(Data section)

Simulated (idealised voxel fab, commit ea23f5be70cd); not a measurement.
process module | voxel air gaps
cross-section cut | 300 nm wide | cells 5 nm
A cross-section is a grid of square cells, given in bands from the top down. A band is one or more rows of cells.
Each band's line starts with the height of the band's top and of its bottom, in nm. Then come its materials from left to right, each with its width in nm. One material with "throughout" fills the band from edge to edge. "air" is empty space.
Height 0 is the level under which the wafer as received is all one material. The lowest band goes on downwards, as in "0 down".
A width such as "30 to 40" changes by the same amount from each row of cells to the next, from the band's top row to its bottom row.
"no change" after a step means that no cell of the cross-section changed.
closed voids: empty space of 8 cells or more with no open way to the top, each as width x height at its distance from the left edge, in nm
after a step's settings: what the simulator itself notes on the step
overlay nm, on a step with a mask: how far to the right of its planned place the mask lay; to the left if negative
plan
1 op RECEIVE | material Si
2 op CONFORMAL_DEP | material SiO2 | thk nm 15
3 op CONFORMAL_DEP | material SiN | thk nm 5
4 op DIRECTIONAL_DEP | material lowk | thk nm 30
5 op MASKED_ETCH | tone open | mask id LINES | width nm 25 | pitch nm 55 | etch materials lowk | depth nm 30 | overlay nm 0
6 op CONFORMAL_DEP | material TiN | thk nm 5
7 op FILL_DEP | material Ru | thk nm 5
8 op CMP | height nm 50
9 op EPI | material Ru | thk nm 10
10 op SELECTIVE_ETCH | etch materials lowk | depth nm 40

(End Data section)

> [Work instruction]:
Each record is to be retyped exactly as written.

> [Answer area]:
Simulated (idealised voxel fab, commit ea23f5be70cd); not a measurement.
process module | voxel air gaps
cross-section cut | 300 nm wide | cells 5 nm
A cross-section is a grid of square cells, given in bands from the top down. A band is one or more rows of cells.
Each band's line starts with the height of the band's top and of its bottom, in nm. Then come its materials from left to right, each with its width in nm. One material with "throughout" fills the band from edge to edge. "air" is empty space.
Height 0 is the level under which the wafer as received is all one material. The lowest band goes on downwards, as in "0 down".
A width such as "30 to 40" changes by the same amount from each row of cells to the next, from the band's top row to its bottom row.
"no change" after a step means that no cell of the cross-section changed.
closed voids: empty space of 8 cells or more with no open way to the top, each as width x height at its distance from the left edge, in nm
after a step's settings: what the simulator itself notes on the step
overlay nm, on a step with a mask: how far to the right of its planned place the mask lay; to the left if negative
plan
1 op RECEIVE | material Si
2 op CONFORMAL_DEP | material SiO2 | thk nm 15
3 op CONFORMAL_DEP | material SiN | thk nm 5
4 op DIRECTIONAL_DEP | material lowk | thk nm 30
5 op MASKED_ETCH | tone open | mask id LINES | width nm 25 | pitch nm 55 | etch materials lowk | depth nm 30 | overlay nm 0
6 op CONFORMAL_DEP | material TiN | thk nm 5
7 op FILL_DEP | material Ru | thk nm 5
8 op CMP | height nm 50
9 op EPI | material Ru | thk nm 10
10 op SELECTIVE_ETCH | etch materials lowk | depth nm 40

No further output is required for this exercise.